#####
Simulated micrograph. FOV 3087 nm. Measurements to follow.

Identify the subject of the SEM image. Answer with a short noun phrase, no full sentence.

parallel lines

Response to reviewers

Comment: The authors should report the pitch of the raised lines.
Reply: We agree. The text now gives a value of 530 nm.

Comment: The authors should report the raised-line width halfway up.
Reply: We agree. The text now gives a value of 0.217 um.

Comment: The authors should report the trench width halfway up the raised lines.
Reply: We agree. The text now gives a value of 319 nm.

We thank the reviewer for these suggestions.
#####

» Work order
Word for word, restate each of the records above.

» Response box
Simulated micrograph. FOV 3087 nm. Measurements to follow.

Identify the subject of the SEM image. Answer with a short noun phrase, no full sentence.

parallel lines

Response to reviewers

Comment: The authors should report the pitch of the raised lines.
Reply: We agree. The text now gives a value of 530 nm.

Comment: The authors should report the raised-line width halfway up.
Reply: We agree. The text now gives a value of 0.217 um.

Comment: The authors should report the trench width halfway up the raised lines.
Reply: We agree. The text now gives a value of 319 nm.

We thank the reviewer for these suggestions.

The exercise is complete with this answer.